Quote every line from the top of the listing down to and including the line that contains "S3: speed of".

#### Material shown ####
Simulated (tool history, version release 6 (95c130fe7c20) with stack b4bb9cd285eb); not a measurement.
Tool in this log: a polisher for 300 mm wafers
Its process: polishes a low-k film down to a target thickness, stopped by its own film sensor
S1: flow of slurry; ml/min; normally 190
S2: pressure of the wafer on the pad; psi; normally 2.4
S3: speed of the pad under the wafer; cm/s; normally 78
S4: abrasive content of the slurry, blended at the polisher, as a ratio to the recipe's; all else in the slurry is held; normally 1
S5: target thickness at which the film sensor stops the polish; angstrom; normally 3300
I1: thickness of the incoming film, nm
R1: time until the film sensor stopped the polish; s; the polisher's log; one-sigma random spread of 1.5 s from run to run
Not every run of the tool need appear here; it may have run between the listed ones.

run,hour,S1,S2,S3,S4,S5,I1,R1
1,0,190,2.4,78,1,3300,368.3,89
####

## Response area
Simulated (tool history, version release 6 (95c130fe7c20) with stack b4bb9cd285eb); not a measurement.
Tool in this log: a polisher for 300 mm wafers
Its process: polishes a low-k film down to a target thickness, stopped by its own film sensor
S1: flow of slurry; ml/min; normally 190
S2: pressure of the wafer on the pad; psi; normally 2.4
S3: speed of the pad under the wafer; cm/s; normally 78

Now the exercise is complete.